*** INPUT DATA Section Begins ***

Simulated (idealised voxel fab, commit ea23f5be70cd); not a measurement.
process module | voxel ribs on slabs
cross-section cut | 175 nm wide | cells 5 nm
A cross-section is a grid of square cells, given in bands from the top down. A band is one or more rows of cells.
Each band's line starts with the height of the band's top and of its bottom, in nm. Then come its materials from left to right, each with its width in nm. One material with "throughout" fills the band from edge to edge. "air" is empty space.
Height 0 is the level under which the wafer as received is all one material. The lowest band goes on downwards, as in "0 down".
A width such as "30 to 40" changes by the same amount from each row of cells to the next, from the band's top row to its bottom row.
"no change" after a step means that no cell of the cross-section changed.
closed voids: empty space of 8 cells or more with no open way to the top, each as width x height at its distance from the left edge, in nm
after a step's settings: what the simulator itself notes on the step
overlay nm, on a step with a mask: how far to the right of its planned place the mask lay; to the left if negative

*** INPUT DATA Section Ends ***

## WORK INSTRUCTION
Quote all the records exactly, please, leaving none out.

## RESPONSE AREA
Simulated (idealised voxel fab, commit ea23f5be70cd); not a measurement.
process module | voxel ribs on slabs
cross-section cut | 175 nm wide | cells 5 nm
A cross-section is a grid of square cells, given in bands from the top down. A band is one or more rows of cells.
Each band's line starts with the height of the band's top and of its bottom, in nm. Then come its materials from left to right, each with its width in nm. One material with "throughout" fills the band from edge to edge. "air" is empty space.
Height 0 is the level under which the wafer as received is all one material. The lowest band goes on downwards, as in "0 down".
A width such as "30 to 40" changes by the same amount from each row of cells to the next, from the band's top row to its bottom row.
"no change" after a step means that no cell of the cross-section changed.
closed voids: empty space of 8 cells or more with no open way to the top, each as width x height at its distance from the left edge, in nm
after a step's settings: what the simulator itself notes on the step
overlay nm, on a step with a mask: how far to the right of its planned place the mask lay; to the left if negative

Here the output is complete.